Task item
Set the following entries down again exactly, line by line.

Given entries Start Marker

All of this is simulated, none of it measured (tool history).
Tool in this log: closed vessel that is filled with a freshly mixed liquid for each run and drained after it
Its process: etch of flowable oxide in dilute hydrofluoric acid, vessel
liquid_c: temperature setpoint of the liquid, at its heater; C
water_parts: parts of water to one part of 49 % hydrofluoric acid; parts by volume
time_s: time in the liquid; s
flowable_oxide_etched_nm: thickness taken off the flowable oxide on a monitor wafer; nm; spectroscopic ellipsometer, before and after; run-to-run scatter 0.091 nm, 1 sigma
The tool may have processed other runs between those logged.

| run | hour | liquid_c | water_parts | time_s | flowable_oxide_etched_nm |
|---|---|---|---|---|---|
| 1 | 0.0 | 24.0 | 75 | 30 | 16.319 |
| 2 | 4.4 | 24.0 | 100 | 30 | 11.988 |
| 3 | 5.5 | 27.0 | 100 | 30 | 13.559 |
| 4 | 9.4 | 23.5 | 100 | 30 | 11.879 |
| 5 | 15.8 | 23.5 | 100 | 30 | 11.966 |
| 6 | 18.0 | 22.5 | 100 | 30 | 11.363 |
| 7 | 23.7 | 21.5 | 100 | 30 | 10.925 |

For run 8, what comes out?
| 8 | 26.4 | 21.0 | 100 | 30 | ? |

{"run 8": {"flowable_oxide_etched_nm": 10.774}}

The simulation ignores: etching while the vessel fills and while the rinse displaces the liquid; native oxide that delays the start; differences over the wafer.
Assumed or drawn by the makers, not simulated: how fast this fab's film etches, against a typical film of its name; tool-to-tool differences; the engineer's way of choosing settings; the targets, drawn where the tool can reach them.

Given entries End Marker

Exercise output
All of this is simulated, none of it measured (tool history).
Tool in this log: closed vessel that is filled with a freshly mixed liquid for each run and drained after it
Its process: etch of flowable oxide in dilute hydrofluoric acid, vessel
liquid_c: temperature setpoint of the liquid, at its heater; C
water_parts: parts of water to one part of 49 % hydrofluoric acid; parts by volume
time_s: time in the liquid; s
flowable_oxide_etched_nm: thickness taken off the flowable oxide on a monitor wafer; nm; spectroscopic ellipsometer, before and after; run-to-run scatter 0.091 nm, 1 sigma
The tool may have processed other runs between those logged.

| run | hour | liquid_c | water_parts | time_s | flowable_oxide_etched_nm |
|---|---|---|---|---|---|
| 1 | 0.0 | 24.0 | 75 | 30 | 16.319 |
| 2 | 4.4 | 24.0 | 100 | 30 | 11.988 |
| 3 | 5.5 | 27.0 | 100 | 30 | 13.559 |
| 4 | 9.4 | 23.5 | 100 | 30 | 11.879 |
| 5 | 15.8 | 23.5 | 100 | 30 | 11.966 |
| 6 | 18.0 | 22.5 | 100 | 30 | 11.363 |
| 7 | 23.7 | 21.5 | 100 | 30 | 10.925 |

For run 8, what comes out?
| 8 | 26.4 | 21.0 | 100 | 30 | ? |

{"run 8": {"flowable_oxide_etched_nm": 10.774}}

The simulation ignores: etching while the vessel fills and while the rinse displaces the liquid; native oxide that delays the start; differences over the wafer.
Assumed or drawn by the makers, not simulated: how fast this fab's film etches, against a typical film of its name; tool-to-tool differences; the engineer's way of choosing settings; the targets, drawn where the tool can reach them.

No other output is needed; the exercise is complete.